┏━━
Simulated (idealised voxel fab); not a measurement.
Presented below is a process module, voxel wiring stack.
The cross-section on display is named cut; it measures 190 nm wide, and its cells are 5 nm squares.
┗━━

Word for word, write out all of the entries.

Written reply:
Simulated (idealised voxel fab); not a measurement.
Presented below is a process module, voxel wiring stack.
The cross-section on display is named cut; it measures 190 nm wide, and its cells are 5 nm squares.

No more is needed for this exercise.